Every entry must come back exactly as it was given.

+===+

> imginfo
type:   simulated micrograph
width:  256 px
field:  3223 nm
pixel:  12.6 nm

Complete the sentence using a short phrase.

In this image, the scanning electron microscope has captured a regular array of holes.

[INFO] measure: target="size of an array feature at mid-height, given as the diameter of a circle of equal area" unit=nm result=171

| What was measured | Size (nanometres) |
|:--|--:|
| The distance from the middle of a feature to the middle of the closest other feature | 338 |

+===+

§ Problem solution
> imginfo
type:   simulated micrograph
width:  256 px
field:  3223 nm
pixel:  12.6 nm

Complete the sentence using a short phrase.

In this image, the scanning electron microscope has captured a regular array of holes.

[INFO] measure: target="size of an array feature at mid-height, given as the diameter of a circle of equal area" unit=nm result=171

| What was measured | Size (nanometres) |
|:--|--:|
| The distance from the middle of a feature to the middle of the closest other feature | 338 |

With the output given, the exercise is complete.